Work request: Write out all of the data again, precisely as it appears.

Entries provided:
++++++++++++++++++++
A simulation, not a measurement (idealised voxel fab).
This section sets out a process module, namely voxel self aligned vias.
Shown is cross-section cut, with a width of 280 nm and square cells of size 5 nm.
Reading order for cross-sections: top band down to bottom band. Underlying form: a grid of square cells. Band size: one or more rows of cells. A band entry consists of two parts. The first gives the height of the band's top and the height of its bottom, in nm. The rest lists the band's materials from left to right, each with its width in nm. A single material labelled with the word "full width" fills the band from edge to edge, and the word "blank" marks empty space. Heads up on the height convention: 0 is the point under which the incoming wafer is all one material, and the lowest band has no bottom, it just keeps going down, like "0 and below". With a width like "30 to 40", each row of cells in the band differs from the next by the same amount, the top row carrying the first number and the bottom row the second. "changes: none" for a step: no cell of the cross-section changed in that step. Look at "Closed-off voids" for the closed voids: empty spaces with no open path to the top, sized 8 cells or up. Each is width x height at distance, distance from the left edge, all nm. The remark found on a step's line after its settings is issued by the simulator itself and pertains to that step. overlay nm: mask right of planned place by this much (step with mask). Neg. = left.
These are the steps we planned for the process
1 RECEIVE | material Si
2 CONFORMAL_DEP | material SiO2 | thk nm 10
++++++++++++++++++++

Task response:
A simulation, not a measurement (idealised voxel fab).
This section sets out a process module, namely voxel self aligned vias.
Shown is cross-section cut, with a width of 280 nm and square cells of size 5 nm.
Reading order for cross-sections: top band down to bottom band. Underlying form: a grid of square cells. Band size: one or more rows of cells. A band entry consists of two parts. The first gives the height of the band's top and the height of its bottom, in nm. The rest lists the band's materials from left to right, each with its width in nm. A single material labelled with the word "full width" fills the band from edge to edge, and the word "blank" marks empty space. Heads up on the height convention: 0 is the point under which the incoming wafer is all one material, and the lowest band has no bottom, it just keeps going down, like "0 and below". With a width like "30 to 40", each row of cells in the band differs from the next by the same amount, the top row carrying the first number and the bottom row the second. "changes: none" for a step: no cell of the cross-section changed in that step. Look at "Closed-off voids" for the closed voids: empty spaces with no open path to the top, sized 8 cells or up. Each is width x height at distance, distance from the left edge, all nm. The remark found on a step's line after its settings is issued by the simulator itself and pertains to that step. overlay nm: mask right of planned place by this much (step with mask). Neg. = left.
These are the steps we planned for the process
1 RECEIVE | material Si
2 CONFORMAL_DEP | material SiO2 | thk nm 10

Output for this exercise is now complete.